**Requirement**. For this task, retype the records below exactly.

=== Begin Enclosure ===

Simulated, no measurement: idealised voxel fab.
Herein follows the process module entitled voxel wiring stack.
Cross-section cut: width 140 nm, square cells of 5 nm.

=== End Enclosure ===

**Task result**.
Simulated, no measurement: idealised voxel fab.
Herein follows the process module entitled voxel wiring stack.
Cross-section cut: width 140 nm, square cells of 5 nm.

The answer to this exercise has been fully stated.